# # # #
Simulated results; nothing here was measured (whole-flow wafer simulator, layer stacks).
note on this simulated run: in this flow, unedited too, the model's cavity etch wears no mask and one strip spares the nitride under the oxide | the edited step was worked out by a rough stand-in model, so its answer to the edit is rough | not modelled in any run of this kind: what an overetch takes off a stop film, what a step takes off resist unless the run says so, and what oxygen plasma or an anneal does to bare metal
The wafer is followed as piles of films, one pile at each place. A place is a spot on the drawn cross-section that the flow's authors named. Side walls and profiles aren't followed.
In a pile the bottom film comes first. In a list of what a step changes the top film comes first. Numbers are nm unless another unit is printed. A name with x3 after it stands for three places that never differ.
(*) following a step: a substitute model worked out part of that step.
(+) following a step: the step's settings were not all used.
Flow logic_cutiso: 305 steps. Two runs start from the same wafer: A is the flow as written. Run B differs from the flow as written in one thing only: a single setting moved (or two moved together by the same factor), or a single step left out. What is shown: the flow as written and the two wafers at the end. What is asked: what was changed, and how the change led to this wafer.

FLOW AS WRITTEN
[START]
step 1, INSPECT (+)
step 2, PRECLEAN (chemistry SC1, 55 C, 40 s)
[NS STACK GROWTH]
# # # #

REQUIREMENT - Your answer should be the whole listing above, repeated exactly as it appears.

TASK ANSWER -
Simulated results; nothing here was measured (whole-flow wafer simulator, layer stacks).
note on this simulated run: in this flow, unedited too, the model's cavity etch wears no mask and one strip spares the nitride under the oxide | the edited step was worked out by a rough stand-in model, so its answer to the edit is rough | not modelled in any run of this kind: what an overetch takes off a stop film, what a step takes off resist unless the run says so, and what oxygen plasma or an anneal does to bare metal
The wafer is followed as piles of films, one pile at each place. A place is a spot on the drawn cross-section that the flow's authors named. Side walls and profiles aren't followed.
In a pile the bottom film comes first. In a list of what a step changes the top film comes first. Numbers are nm unless another unit is printed. A name with x3 after it stands for three places that never differ.
(*) following a step: a substitute model worked out part of that step.
(+) following a step: the step's settings were not all used.
Flow logic_cutiso: 305 steps. Two runs start from the same wafer: A is the flow as written. Run B differs from the flow as written in one thing only: a single setting moved (or two moved together by the same factor), or a single step left out. What is shown: the flow as written and the two wafers at the end. What is asked: what was changed, and how the change led to this wafer.

FLOW AS WRITTEN
[START]
step 1, INSPECT (+)
step 2, PRECLEAN (chemistry SC1, 55 C, 40 s)
[NS STACK GROWTH]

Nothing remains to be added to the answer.